Assignment - Produce a verbatim transcription of all records.

Data -
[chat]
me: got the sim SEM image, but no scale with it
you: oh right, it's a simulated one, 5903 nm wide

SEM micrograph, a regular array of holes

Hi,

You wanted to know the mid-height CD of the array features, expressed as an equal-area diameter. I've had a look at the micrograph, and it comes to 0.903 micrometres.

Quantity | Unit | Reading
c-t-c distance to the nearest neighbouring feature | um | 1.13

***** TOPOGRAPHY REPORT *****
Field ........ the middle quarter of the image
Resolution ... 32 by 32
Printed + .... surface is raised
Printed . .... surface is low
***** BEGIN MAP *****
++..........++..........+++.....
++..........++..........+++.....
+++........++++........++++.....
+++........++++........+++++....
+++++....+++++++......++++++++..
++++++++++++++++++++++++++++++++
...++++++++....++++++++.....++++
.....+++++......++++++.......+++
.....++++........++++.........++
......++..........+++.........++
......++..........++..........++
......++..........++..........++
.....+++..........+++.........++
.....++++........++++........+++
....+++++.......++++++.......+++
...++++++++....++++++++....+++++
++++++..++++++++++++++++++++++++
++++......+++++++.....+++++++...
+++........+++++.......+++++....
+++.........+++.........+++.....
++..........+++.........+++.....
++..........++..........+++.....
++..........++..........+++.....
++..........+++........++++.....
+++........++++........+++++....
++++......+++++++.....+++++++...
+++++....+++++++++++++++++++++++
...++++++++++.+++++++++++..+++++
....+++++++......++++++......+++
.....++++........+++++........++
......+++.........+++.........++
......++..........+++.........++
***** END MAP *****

Your response -
[chat]
me: got the sim SEM image, but no scale with it
you: oh right, it's a simulated one, 5903 nm wide

SEM micrograph, a regular array of holes

Hi,

You wanted to know the mid-height CD of the array features, expressed as an equal-area diameter. I've had a look at the micrograph, and it comes to 0.903 micrometres.

Quantity | Unit | Reading
c-t-c distance to the nearest neighbouring feature | um | 1.13

***** TOPOGRAPHY REPORT *****
Field ........ the middle quarter of the image
Resolution ... 32 by 32
Printed + .... surface is raised
Printed . .... surface is low
***** BEGIN MAP *****
++..........++..........+++.....
++..........++..........+++.....
+++........++++........++++.....
+++........++++........+++++....
+++++....+++++++......++++++++..
++++++++++++++++++++++++++++++++
...++++++++....++++++++.....++++
.....+++++......++++++.......+++
.....++++........++++.........++
......++..........+++.........++
......++..........++..........++
......++..........++..........++
.....+++..........+++.........++
.....++++........++++........+++
....+++++.......++++++.......+++
...++++++++....++++++++....+++++
++++++..++++++++++++++++++++++++
++++......+++++++.....+++++++...
+++........+++++.......+++++....
+++.........+++.........+++.....
++..........+++.........+++.....
++..........++..........+++.....
++..........++..........+++.....
++..........+++........++++.....
+++........++++........+++++....
++++......+++++++.....+++++++...
+++++....+++++++++++++++++++++++
...++++++++++.+++++++++++..+++++
....+++++++......++++++......+++
.....++++........+++++........++
......+++.........+++.........++
......++..........+++.........++
***** END MAP *****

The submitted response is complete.